:: Action item ::
Repeat the full listing, word for word.

►
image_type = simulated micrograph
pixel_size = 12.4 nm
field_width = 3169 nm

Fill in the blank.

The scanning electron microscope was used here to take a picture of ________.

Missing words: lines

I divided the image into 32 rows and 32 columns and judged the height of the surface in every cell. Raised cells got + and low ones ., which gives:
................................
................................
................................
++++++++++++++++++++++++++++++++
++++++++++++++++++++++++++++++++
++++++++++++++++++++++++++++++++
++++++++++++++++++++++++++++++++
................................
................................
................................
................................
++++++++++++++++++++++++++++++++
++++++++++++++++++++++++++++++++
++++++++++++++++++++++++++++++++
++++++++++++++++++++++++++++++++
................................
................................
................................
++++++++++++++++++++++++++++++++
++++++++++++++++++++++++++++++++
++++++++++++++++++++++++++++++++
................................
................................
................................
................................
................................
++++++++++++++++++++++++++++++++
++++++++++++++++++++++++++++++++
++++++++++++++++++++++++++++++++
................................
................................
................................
◄

:: Written solution ::
image_type = simulated micrograph
pixel_size = 12.4 nm
field_width = 3169 nm

Fill in the blank.

The scanning electron microscope was used here to take a picture of ________.

Missing words: lines

I divided the image into 32 rows and 32 columns and judged the height of the surface in every cell. Raised cells got + and low ones ., which gives:
................................
................................
................................
++++++++++++++++++++++++++++++++
++++++++++++++++++++++++++++++++
++++++++++++++++++++++++++++++++
++++++++++++++++++++++++++++++++
................................
................................
................................
................................
++++++++++++++++++++++++++++++++
++++++++++++++++++++++++++++++++
++++++++++++++++++++++++++++++++
++++++++++++++++++++++++++++++++
................................
................................
................................
++++++++++++++++++++++++++++++++
++++++++++++++++++++++++++++++++
++++++++++++++++++++++++++++++++
................................
................................
................................
................................
................................
++++++++++++++++++++++++++++++++
++++++++++++++++++++++++++++++++
++++++++++++++++++++++++++++++++
................................
................................
................................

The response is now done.